• _WORK REQUEST_
Exactly the lines from the start of the data through the line containing "Normal settings on" should be output, with both ends kept and nothing added.

-- GIVEN DATA follows --

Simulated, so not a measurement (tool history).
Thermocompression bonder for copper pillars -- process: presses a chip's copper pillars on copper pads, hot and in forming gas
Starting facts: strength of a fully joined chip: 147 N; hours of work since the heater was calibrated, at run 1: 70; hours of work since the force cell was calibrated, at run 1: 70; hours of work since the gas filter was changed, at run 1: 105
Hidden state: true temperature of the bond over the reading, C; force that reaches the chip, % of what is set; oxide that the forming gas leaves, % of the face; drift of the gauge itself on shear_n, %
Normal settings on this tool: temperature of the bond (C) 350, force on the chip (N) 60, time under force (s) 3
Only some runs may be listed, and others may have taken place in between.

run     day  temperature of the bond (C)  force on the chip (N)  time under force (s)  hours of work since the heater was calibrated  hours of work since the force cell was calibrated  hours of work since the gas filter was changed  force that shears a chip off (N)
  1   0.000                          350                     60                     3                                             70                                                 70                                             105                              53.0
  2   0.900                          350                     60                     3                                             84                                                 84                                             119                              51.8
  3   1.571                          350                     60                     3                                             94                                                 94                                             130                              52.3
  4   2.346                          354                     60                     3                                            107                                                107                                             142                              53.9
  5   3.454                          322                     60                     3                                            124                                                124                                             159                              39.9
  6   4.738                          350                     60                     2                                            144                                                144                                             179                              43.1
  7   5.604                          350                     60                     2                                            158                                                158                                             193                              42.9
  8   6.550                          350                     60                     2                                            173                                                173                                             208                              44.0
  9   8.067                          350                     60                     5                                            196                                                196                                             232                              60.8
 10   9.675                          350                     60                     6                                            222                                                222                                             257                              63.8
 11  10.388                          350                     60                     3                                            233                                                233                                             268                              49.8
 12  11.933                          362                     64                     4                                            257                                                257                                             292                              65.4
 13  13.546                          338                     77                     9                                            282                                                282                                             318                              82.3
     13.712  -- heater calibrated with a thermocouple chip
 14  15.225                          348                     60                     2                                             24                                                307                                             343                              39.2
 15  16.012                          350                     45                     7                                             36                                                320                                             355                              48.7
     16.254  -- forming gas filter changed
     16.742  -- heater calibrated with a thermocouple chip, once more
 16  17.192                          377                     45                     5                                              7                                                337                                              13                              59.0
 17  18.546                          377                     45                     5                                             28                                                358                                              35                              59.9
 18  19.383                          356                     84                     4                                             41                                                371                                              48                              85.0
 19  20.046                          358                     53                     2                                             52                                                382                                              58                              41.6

-- GIVEN DATA concluded --

• _YOUR RESPONSE_
Simulated, so not a measurement (tool history).
Thermocompression bonder for copper pillars -- process: presses a chip's copper pillars on copper pads, hot and in forming gas
Starting facts: strength of a fully joined chip: 147 N; hours of work since the heater was calibrated, at run 1: 70; hours of work since the force cell was calibrated, at run 1: 70; hours of work since the gas filter was changed, at run 1: 105
Hidden state: true temperature of the bond over the reading, C; force that reaches the chip, % of what is set; oxide that the forming gas leaves, % of the face; drift of the gauge itself on shear_n, %
Normal settings on this tool: temperature of the bond (C) 350, force on the chip (N) 60, time under force (s) 3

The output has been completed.